» WORK TASK
Exact repetition is required: reproduce every line of the data.

########################################

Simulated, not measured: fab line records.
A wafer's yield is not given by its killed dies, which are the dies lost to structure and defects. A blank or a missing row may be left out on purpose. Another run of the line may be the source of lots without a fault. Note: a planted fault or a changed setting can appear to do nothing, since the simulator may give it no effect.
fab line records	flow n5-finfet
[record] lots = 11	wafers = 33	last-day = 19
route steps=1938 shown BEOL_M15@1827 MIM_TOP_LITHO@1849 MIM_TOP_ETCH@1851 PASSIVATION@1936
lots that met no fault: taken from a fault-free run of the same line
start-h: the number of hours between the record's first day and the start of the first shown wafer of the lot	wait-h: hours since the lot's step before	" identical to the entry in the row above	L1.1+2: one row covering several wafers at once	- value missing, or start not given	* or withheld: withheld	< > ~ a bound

########################################

» EXERCISE ANSWER
Simulated, not measured: fab line records.
A wafer's yield is not given by its killed dies, which are the dies lost to structure and defects. A blank or a missing row may be left out on purpose. Another run of the line may be the source of lots without a fault. Note: a planted fault or a changed setting can appear to do nothing, since the simulator may give it no effect.
fab line records	flow n5-finfet
[record] lots = 11	wafers = 33	last-day = 19
route steps=1938 shown BEOL_M15@1827 MIM_TOP_LITHO@1849 MIM_TOP_ETCH@1851 PASSIVATION@1936
lots that met no fault: taken from a fault-free run of the same line
start-h: the number of hours between the record's first day and the start of the first shown wafer of the lot	wait-h: hours since the lot's step before	" identical to the entry in the row above	L1.1+2: one row covering several wafers at once	- value missing, or start not given	* or withheld: withheld	< > ~ a bound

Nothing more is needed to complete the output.